● **Work instruction**:
Restate the material verbatim, every line included.

··· Excerpted data ···

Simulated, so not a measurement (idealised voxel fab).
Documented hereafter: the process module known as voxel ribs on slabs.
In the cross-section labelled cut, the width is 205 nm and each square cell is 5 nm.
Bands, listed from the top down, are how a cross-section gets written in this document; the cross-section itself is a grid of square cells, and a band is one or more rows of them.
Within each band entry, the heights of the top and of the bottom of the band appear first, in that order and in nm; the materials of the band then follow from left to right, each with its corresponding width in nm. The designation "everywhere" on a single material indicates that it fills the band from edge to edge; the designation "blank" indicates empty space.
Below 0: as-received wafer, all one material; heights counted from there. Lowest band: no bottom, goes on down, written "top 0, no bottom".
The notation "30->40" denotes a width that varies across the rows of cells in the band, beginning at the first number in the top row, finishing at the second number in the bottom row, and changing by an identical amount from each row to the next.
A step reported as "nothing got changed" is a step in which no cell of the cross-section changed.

···

● **Task answer**:
Simulated, so not a measurement (idealised voxel fab).
Documented hereafter: the process module known as voxel ribs on slabs.
In the cross-section labelled cut, the width is 205 nm and each square cell is 5 nm.
Bands, listed from the top down, are how a cross-section gets written in this document; the cross-section itself is a grid of square cells, and a band is one or more rows of them.
Within each band entry, the heights of the top and of the bottom of the band appear first, in that order and in nm; the materials of the band then follow from left to right, each with its corresponding width in nm. The designation "everywhere" on a single material indicates that it fills the band from edge to edge; the designation "blank" indicates empty space.
Below 0: as-received wafer, all one material; heights counted from there. Lowest band: no bottom, goes on down, written "top 0, no bottom".
The notation "30->40" denotes a width that varies across the rows of cells in the band, beginning at the first number in the top row, finishing at the second number in the bottom row, and changing by an identical amount from each row to the next.
A step reported as "nothing got changed" is a step in which no cell of the cross-section changed.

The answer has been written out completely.